*** Opening Entries supplied ***
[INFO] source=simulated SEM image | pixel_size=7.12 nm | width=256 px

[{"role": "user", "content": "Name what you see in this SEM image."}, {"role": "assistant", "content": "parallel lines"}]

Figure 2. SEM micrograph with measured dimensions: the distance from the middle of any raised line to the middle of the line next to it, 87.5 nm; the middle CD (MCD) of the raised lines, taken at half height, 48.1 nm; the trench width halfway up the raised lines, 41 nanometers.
*** Closing Entries supplied ***

_Work instruction:_
Write out all the records above again, exactly as they stand.

_Task solution:_
[INFO] source=simulated SEM image | pixel_size=7.12 nm | width=256 px

[{"role": "user", "content": "Name what you see in this SEM image."}, {"role": "assistant", "content": "parallel lines"}]

Figure 2. SEM micrograph with measured dimensions: the distance from the middle of any raised line to the middle of the line next to it, 87.5 nm; the middle CD (MCD) of the raised lines, taken at half height, 48.1 nm; the trench width halfway up the raised lines, 41 nanometers.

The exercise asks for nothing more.